Extracted material
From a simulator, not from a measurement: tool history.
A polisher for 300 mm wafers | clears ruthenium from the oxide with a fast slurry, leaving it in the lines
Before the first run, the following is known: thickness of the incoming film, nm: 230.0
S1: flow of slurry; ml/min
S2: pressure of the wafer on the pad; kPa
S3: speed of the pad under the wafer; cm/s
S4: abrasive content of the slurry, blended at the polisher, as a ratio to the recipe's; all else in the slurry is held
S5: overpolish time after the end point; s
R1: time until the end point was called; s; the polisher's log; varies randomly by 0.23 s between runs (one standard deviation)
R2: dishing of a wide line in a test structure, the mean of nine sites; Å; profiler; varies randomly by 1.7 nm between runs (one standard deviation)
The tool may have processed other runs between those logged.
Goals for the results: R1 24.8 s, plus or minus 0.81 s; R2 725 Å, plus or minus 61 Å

Work instruction
Copy out every record above exactly as written.

Written response
From a simulator, not from a measurement: tool history.
A polisher for 300 mm wafers | clears ruthenium from the oxide with a fast slurry, leaving it in the lines
Before the first run, the following is known: thickness of the incoming film, nm: 230.0
S1: flow of slurry; ml/min
S2: pressure of the wafer on the pad; kPa
S3: speed of the pad under the wafer; cm/s
S4: abrasive content of the slurry, blended at the polisher, as a ratio to the recipe's; all else in the slurry is held
S5: overpolish time after the end point; s
R1: time until the end point was called; s; the polisher's log; varies randomly by 0.23 s between runs (one standard deviation)
R2: dishing of a wide line in a test structure, the mean of nine sites; Å; profiler; varies randomly by 1.7 nm between runs (one standard deviation)
The tool may have processed other runs between those logged.
Goals for the results: R1 24.8 s, plus or minus 0.81 s; R2 725 Å, plus or minus 61 Å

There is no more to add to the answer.